_Entries shown:_
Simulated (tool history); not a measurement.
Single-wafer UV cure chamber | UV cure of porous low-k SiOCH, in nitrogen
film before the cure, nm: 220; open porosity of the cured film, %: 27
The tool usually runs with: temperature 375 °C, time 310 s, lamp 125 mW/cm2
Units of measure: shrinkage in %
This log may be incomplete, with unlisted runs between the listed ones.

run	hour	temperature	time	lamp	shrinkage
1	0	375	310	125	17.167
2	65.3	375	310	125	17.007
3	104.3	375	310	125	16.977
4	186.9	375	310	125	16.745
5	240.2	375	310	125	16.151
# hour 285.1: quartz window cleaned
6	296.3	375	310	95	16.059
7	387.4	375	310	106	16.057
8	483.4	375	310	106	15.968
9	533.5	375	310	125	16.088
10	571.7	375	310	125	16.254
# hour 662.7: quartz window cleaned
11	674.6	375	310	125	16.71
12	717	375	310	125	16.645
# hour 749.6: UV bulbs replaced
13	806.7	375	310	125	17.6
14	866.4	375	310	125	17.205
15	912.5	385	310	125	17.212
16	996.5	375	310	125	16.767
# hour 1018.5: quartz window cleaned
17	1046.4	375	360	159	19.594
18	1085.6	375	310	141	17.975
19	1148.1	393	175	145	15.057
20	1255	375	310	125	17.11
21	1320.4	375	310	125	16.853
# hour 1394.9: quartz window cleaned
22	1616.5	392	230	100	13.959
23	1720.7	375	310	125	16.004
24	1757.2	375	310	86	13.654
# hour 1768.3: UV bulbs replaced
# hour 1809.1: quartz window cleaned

_Work request:_ For this exercise, give every entry again exactly as it appears.

_Exercise output:_
Simulated (tool history); not a measurement.
Single-wafer UV cure chamber | UV cure of porous low-k SiOCH, in nitrogen
film before the cure, nm: 220; open porosity of the cured film, %: 27
The tool usually runs with: temperature 375 °C, time 310 s, lamp 125 mW/cm2
Units of measure: shrinkage in %
This log may be incomplete, with unlisted runs between the listed ones.

run	hour	temperature	time	lamp	shrinkage
1	0	375	310	125	17.167
2	65.3	375	310	125	17.007
3	104.3	375	310	125	16.977
4	186.9	375	310	125	16.745
5	240.2	375	310	125	16.151
# hour 285.1: quartz window cleaned
6	296.3	375	310	95	16.059
7	387.4	375	310	106	16.057
8	483.4	375	310	106	15.968
9	533.5	375	310	125	16.088
10	571.7	375	310	125	16.254
# hour 662.7: quartz window cleaned
11	674.6	375	310	125	16.71
12	717	375	310	125	16.645
# hour 749.6: UV bulbs replaced
13	806.7	375	310	125	17.6
14	866.4	375	310	125	17.205
15	912.5	385	310	125	17.212
16	996.5	375	310	125	16.767
# hour 1018.5: quartz window cleaned
17	1046.4	375	360	159	19.594
18	1085.6	375	310	141	17.975
19	1148.1	393	175	145	15.057
20	1255	375	310	125	17.11
21	1320.4	375	310	125	16.853
# hour 1394.9: quartz window cleaned
22	1616.5	392	230	100	13.959
23	1720.7	375	310	125	16.004
24	1757.2	375	310	86	13.654
# hour 1768.3: UV bulbs replaced
# hour 1809.1: quartz window cleaned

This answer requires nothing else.